# Required action:
Only the lines from the opening of the material through the one containing "Unit key: depth_nm in nm" should be reproduced, each exactly as it stands.

<<<<
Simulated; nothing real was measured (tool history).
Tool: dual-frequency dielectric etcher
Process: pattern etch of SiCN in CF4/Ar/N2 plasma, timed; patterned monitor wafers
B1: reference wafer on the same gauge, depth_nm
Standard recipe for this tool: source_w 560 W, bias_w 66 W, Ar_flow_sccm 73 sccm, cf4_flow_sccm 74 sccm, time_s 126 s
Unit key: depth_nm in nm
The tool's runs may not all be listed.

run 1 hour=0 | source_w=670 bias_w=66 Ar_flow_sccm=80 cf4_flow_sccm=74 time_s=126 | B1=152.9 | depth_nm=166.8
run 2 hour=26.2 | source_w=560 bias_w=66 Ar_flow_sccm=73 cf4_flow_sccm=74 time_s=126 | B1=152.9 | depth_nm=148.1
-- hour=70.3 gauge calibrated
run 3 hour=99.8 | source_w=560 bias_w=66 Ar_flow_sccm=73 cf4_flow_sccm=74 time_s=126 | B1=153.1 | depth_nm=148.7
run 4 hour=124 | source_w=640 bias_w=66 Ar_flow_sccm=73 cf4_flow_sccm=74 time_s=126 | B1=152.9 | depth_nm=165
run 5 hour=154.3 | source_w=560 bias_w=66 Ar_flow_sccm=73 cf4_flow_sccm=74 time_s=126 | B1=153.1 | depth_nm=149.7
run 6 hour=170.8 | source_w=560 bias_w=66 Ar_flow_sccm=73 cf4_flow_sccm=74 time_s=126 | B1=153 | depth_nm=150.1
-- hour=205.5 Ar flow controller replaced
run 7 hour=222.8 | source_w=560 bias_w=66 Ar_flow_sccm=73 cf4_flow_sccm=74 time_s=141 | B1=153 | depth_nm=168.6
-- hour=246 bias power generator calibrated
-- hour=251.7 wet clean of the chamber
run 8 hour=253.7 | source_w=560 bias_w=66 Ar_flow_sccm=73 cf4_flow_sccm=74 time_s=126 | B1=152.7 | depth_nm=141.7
>>>>

# Response box:
Simulated; nothing real was measured (tool history).
Tool: dual-frequency dielectric etcher
Process: pattern etch of SiCN in CF4/Ar/N2 plasma, timed; patterned monitor wafers
B1: reference wafer on the same gauge, depth_nm
Standard recipe for this tool: source_w 560 W, bias_w 66 W, Ar_flow_sccm 73 sccm, cf4_flow_sccm 74 sccm, time_s 126 s
Unit key: depth_nm in nm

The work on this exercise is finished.